** Opening DATASET EXCERPTS block **

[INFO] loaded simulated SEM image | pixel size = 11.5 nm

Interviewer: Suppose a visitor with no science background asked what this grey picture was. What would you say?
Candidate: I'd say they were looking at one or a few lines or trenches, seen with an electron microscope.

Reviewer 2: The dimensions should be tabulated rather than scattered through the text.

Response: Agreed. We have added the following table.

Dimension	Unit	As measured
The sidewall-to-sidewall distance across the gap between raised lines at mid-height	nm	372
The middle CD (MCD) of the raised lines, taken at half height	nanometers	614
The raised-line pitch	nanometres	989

** Closing DATASET EXCERPTS block **

* [ASSIGNED TASK]: From the listing above, reproduce all the lines exactly.

* [YOUR SOLUTION]:
[INFO] loaded simulated SEM image | pixel size = 11.5 nm

Interviewer: Suppose a visitor with no science background asked what this grey picture was. What would you say?
Candidate: I'd say they were looking at one or a few lines or trenches, seen with an electron microscope.

Reviewer 2: The dimensions should be tabulated rather than scattered through the text.

Response: Agreed. We have added the following table.

Dimension	Unit	As measured
The sidewall-to-sidewall distance across the gap between raised lines at mid-height	nm	372
The middle CD (MCD) of the raised lines, taken at half height	nanometers	614
The raised-line pitch	nanometres	989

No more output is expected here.